_DATASET RECORDS_
● ● ● ● ●
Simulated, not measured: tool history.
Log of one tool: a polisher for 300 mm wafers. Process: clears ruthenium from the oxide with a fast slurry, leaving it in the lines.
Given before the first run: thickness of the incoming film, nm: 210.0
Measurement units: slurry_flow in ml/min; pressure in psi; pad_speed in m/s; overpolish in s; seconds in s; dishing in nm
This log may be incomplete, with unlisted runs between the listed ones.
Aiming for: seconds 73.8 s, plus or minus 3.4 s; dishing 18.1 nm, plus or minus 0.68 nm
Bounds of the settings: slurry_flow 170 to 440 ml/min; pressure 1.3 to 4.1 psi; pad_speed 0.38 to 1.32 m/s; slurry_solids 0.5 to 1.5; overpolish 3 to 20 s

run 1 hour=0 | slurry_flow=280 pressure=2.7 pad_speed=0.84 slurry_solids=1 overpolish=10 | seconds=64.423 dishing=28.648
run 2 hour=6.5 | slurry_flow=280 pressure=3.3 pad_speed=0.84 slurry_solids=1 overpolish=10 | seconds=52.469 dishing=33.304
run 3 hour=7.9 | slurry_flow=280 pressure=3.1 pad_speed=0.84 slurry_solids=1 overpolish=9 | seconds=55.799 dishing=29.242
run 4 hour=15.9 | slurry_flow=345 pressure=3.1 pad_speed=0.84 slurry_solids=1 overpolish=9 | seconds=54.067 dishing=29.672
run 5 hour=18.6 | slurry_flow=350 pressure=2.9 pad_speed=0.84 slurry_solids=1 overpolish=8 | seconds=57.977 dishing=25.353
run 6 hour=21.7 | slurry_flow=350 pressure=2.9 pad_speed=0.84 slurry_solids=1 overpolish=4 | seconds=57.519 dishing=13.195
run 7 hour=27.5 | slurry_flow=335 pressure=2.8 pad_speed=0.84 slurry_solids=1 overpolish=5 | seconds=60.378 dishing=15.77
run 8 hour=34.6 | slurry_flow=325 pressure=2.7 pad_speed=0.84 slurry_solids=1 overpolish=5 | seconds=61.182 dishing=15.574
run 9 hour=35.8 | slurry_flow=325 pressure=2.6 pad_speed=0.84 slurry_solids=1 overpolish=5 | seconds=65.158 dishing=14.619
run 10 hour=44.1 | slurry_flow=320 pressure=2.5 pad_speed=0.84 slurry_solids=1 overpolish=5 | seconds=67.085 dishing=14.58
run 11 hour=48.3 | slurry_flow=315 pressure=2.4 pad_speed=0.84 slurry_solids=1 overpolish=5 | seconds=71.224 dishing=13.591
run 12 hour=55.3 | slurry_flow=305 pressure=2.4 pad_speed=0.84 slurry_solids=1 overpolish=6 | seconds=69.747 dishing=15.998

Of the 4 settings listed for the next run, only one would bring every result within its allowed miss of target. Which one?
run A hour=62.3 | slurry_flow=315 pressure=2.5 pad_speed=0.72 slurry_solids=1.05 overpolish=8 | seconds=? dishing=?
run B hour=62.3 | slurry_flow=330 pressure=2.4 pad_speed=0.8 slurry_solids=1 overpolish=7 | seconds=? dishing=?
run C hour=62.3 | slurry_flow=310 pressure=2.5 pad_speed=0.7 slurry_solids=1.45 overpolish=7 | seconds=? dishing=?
● ● ● ● ●

_TASK ITEM_
In the listing above, find the line containing "run 9 hour=35.8" and the line containing "run B hour=62.3", then retype both and every line between them exactly, with nothing else.

_EXERCISE OUTPUT_
run 9 hour=35.8 | slurry_flow=325 pressure=2.6 pad_speed=0.84 slurry_solids=1 overpolish=5 | seconds=65.158 dishing=14.619
run 10 hour=44.1 | slurry_flow=320 pressure=2.5 pad_speed=0.84 slurry_solids=1 overpolish=5 | seconds=67.085 dishing=14.58
run 11 hour=48.3 | slurry_flow=315 pressure=2.4 pad_speed=0.84 slurry_solids=1 overpolish=5 | seconds=71.224 dishing=13.591
run 12 hour=55.3 | slurry_flow=305 pressure=2.4 pad_speed=0.84 slurry_solids=1 overpolish=6 | seconds=69.747 dishing=15.998

Of the 4 settings listed for the next run, only one would bring every result within its allowed miss of target. Which one?
run A hour=62.3 | slurry_flow=315 pressure=2.5 pad_speed=0.72 slurry_solids=1.05 overpolish=8 | seconds=? dishing=?
run B hour=62.3 | slurry_flow=330 pressure=2.4 pad_speed=0.8 slurry_solids=1 overpolish=7 | seconds=? dishing=?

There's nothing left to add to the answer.